The data:
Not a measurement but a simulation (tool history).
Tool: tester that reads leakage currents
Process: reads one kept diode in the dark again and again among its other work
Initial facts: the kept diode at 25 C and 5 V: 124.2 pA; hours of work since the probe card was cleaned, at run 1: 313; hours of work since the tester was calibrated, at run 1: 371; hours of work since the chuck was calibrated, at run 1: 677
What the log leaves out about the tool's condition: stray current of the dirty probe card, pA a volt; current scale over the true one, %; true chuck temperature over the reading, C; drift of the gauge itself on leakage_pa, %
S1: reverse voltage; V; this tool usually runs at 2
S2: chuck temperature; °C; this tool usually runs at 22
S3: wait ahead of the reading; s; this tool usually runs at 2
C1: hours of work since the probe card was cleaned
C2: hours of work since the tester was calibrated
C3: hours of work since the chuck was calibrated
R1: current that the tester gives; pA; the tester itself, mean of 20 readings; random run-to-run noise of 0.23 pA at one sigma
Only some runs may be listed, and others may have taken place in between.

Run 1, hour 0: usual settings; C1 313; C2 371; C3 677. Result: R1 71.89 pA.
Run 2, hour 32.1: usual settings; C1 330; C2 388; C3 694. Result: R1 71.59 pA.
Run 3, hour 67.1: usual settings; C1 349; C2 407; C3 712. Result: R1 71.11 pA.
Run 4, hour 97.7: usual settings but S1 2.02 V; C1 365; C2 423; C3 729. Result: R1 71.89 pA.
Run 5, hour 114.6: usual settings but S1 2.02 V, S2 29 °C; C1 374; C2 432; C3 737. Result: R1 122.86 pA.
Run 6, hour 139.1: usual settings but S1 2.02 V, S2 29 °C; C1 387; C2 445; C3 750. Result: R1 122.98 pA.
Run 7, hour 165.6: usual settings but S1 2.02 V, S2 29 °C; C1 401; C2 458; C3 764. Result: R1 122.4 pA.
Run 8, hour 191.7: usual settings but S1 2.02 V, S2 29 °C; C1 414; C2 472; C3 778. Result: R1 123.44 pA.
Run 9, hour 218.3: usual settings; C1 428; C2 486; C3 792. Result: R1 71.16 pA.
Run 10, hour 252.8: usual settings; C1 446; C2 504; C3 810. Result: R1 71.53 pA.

Work task:
Starting at the first line of the data above, retype each line exactly until you reach the line containing "Initial facts: the", and include that line too.

Your response:
Not a measurement but a simulation (tool history).
Tool: tester that reads leakage currents
Process: reads one kept diode in the dark again and again among its other work
Initial facts: the kept diode at 25 C and 5 V: 124.2 pA; hours of work since the probe card was cleaned, at run 1: 313; hours of work since the tester was calibrated, at run 1: 371; hours of work since the chuck was calibrated, at run 1: 677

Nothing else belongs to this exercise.